* * * * * * * * *

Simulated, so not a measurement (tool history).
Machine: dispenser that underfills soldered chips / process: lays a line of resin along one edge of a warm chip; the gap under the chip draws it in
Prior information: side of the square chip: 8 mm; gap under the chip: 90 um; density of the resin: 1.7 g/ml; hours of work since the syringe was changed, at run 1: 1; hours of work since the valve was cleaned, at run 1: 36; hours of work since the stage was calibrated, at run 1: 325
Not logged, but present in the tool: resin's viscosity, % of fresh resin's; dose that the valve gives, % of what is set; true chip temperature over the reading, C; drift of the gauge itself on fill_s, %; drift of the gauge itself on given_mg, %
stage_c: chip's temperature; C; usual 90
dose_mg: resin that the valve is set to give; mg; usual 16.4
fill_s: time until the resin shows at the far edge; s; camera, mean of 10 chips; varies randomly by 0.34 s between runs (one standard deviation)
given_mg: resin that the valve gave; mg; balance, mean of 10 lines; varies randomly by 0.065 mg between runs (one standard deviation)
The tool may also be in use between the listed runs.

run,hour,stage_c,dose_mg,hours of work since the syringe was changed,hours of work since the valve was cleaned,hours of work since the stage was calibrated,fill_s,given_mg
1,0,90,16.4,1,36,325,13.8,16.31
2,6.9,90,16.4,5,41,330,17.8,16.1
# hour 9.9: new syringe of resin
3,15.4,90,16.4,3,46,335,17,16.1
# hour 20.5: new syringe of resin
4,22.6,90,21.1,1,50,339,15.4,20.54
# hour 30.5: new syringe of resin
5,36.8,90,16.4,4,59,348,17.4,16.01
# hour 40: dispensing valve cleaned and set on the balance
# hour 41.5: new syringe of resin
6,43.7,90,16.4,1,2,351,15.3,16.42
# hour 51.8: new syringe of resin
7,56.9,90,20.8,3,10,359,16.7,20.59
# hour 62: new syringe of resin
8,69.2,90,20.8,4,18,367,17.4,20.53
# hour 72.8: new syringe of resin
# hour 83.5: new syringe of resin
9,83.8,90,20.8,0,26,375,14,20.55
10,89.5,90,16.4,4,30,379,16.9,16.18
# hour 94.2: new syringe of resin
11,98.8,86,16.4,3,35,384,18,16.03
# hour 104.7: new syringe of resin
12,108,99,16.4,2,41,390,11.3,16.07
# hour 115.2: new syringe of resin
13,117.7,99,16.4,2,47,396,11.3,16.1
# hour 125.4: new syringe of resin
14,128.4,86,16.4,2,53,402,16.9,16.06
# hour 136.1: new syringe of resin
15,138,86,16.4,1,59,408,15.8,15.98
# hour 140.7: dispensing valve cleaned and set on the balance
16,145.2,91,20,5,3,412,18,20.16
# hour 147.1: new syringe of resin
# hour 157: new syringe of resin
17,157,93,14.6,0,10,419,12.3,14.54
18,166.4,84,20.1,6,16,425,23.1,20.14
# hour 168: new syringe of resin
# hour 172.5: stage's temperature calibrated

* * * * * * * * *

§ **WORK ITEM**
Retype the listing from its first line onward, stopping after the line that contains "Machine: dispenser that" has been retyped in full.

§ **EXPECTED ANSWER**
Simulated, so not a measurement (tool history).
Machine: dispenser that underfills soldered chips / process: lays a line of resin along one edge of a warm chip; the gap under the chip draws it in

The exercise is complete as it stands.